WORK ITEM =>
Repeat every entry below exactly.

INFORMATION SUPPLIED =>
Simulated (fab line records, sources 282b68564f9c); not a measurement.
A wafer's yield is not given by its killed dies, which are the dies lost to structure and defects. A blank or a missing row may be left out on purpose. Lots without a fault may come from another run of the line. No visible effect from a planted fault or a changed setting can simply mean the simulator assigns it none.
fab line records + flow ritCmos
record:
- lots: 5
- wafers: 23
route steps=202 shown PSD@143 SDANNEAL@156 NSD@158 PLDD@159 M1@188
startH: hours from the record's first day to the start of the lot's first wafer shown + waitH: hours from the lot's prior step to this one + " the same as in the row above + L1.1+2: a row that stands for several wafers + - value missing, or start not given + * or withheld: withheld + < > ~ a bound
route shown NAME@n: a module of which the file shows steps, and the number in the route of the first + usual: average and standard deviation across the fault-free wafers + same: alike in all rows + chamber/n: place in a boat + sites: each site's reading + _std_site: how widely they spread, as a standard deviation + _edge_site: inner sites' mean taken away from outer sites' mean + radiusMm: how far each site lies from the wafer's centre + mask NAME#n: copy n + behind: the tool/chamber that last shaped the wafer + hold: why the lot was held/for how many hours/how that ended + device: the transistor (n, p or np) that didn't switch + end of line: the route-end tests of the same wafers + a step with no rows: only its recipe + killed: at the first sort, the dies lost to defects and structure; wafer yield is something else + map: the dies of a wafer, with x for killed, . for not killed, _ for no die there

EXERCISE SOLUTION =>
Simulated (fab line records, sources 282b68564f9c); not a measurement.
A wafer's yield is not given by its killed dies, which are the dies lost to structure and defects. A blank or a missing row may be left out on purpose. Lots without a fault may come from another run of the line. No visible effect from a planted fault or a changed setting can simply mean the simulator assigns it none.
fab line records + flow ritCmos
record:
- lots: 5
- wafers: 23
route steps=202 shown PSD@143 SDANNEAL@156 NSD@158 PLDD@159 M1@188
startH: hours from the record's first day to the start of the lot's first wafer shown + waitH: hours from the lot's prior step to this one + " the same as in the row above + L1.1+2: a row that stands for several wafers + - value missing, or start not given + * or withheld: withheld + < > ~ a bound
route shown NAME@n: a module of which the file shows steps, and the number in the route of the first + usual: average and standard deviation across the fault-free wafers + same: alike in all rows + chamber/n: place in a boat + sites: each site's reading + _std_site: how widely they spread, as a standard deviation + _edge_site: inner sites' mean taken away from outer sites' mean + radiusMm: how far each site lies from the wafer's centre + mask NAME#n: copy n + behind: the tool/chamber that last shaped the wafer + hold: why the lot was held/for how many hours/how that ended + device: the transistor (n, p or np) that didn't switch + end of line: the route-end tests of the same wafers + a step with no rows: only its recipe + killed: at the first sort, the dies lost to defects and structure; wafer yield is something else + map: the dies of a wafer, with x for killed, . for not killed, _ for no die there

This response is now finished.